* [Exercise]:
Down to the final line, write out the data below exactly.

* [Data shown]:
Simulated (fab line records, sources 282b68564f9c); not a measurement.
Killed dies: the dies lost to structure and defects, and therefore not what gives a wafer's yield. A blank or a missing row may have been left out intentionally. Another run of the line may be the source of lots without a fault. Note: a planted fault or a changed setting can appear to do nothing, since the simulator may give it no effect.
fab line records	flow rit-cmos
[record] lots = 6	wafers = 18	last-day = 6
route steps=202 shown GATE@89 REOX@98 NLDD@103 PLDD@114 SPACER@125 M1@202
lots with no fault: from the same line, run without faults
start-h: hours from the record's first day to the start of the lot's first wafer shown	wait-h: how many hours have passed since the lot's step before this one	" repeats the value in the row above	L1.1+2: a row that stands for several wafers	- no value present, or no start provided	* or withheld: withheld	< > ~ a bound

* [Written response]:
Simulated (fab line records, sources 282b68564f9c); not a measurement.
Killed dies: the dies lost to structure and defects, and therefore not what gives a wafer's yield. A blank or a missing row may have been left out intentionally. Another run of the line may be the source of lots without a fault. Note: a planted fault or a changed setting can appear to do nothing, since the simulator may give it no effect.
fab line records	flow rit-cmos
[record] lots = 6	wafers = 18	last-day = 6
route steps=202 shown GATE@89 REOX@98 NLDD@103 PLDD@114 SPACER@125 M1@202
lots with no fault: from the same line, run without faults
start-h: hours from the record's first day to the start of the lot's first wafer shown	wait-h: how many hours have passed since the lot's step before this one	" repeats the value in the row above	L1.1+2: a row that stands for several wafers	- no value present, or no start provided	* or withheld: withheld	< > ~ a bound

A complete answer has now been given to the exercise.